============================================================
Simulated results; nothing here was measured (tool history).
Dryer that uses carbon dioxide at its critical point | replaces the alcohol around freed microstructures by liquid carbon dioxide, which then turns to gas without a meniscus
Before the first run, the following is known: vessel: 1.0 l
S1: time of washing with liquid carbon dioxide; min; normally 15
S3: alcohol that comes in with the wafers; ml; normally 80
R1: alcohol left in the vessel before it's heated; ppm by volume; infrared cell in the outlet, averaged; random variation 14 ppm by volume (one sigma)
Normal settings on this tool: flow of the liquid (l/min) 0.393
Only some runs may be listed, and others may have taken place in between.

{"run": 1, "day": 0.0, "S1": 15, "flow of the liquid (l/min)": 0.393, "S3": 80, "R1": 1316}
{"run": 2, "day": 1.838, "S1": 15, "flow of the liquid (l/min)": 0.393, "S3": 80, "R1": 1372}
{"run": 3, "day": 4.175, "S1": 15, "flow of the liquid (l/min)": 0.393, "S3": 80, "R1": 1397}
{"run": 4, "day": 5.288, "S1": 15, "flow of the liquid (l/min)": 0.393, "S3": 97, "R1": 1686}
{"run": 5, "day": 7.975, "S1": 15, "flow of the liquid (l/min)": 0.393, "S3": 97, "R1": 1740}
============================================================

#### [WORK TASK]
From the records above, repeat exactly the lines from the one with "Dryer that uses" through the one with "S3: alcohol that", both included.

#### [ANSWER SECTION]
Dryer that uses carbon dioxide at its critical point | replaces the alcohol around freed microstructures by liquid carbon dioxide, which then turns to gas without a meniscus
Before the first run, the following is known: vessel: 1.0 l
S1: time of washing with liquid carbon dioxide; min; normally 15
S3: alcohol that comes in with the wafers; ml; normally 80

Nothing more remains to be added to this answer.